------ EXCERPTED RECORDS

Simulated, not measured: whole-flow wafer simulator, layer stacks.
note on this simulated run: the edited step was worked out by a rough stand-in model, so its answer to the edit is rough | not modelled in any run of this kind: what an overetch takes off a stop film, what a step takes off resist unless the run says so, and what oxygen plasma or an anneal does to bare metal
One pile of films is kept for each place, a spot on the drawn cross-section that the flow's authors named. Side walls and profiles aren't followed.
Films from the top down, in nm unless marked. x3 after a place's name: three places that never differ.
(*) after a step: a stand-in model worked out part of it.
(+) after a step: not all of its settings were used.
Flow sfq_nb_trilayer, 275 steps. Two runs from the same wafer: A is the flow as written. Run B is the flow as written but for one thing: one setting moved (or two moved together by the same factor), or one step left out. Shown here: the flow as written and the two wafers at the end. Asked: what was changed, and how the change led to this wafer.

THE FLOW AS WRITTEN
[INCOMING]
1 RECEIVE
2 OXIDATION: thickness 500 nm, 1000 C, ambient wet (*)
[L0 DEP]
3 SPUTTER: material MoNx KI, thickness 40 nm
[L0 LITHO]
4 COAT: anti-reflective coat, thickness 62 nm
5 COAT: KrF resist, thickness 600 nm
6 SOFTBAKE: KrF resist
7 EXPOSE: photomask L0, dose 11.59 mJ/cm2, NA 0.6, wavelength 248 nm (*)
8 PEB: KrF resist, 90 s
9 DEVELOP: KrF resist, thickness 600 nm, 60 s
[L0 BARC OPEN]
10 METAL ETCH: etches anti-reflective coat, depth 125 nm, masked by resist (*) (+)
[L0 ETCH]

------------

§ REQUIREMENT: Reprint the whole listing above exactly.

§ WRITTEN ANSWER:
Simulated, not measured: whole-flow wafer simulator, layer stacks.
note on this simulated run: the edited step was worked out by a rough stand-in model, so its answer to the edit is rough | not modelled in any run of this kind: what an overetch takes off a stop film, what a step takes off resist unless the run says so, and what oxygen plasma or an anneal does to bare metal
One pile of films is kept for each place, a spot on the drawn cross-section that the flow's authors named. Side walls and profiles aren't followed.
Films from the top down, in nm unless marked. x3 after a place's name: three places that never differ.
(*) after a step: a stand-in model worked out part of it.
(+) after a step: not all of its settings were used.
Flow sfq_nb_trilayer, 275 steps. Two runs from the same wafer: A is the flow as written. Run B is the flow as written but for one thing: one setting moved (or two moved together by the same factor), or one step left out. Shown here: the flow as written and the two wafers at the end. Asked: what was changed, and how the change led to this wafer.

THE FLOW AS WRITTEN
[INCOMING]
1 RECEIVE
2 OXIDATION: thickness 500 nm, 1000 C, ambient wet (*)
[L0 DEP]
3 SPUTTER: material MoNx KI, thickness 40 nm
[L0 LITHO]
4 COAT: anti-reflective coat, thickness 62 nm
5 COAT: KrF resist, thickness 600 nm
6 SOFTBAKE: KrF resist
7 EXPOSE: photomask L0, dose 11.59 mJ/cm2, NA 0.6, wavelength 248 nm (*)
8 PEB: KrF resist, 90 s
9 DEVELOP: KrF resist, thickness 600 nm, 60 s
[L0 BARC OPEN]
10 METAL ETCH: etches anti-reflective coat, depth 125 nm, masked by resist (*) (+)
[L0 ETCH]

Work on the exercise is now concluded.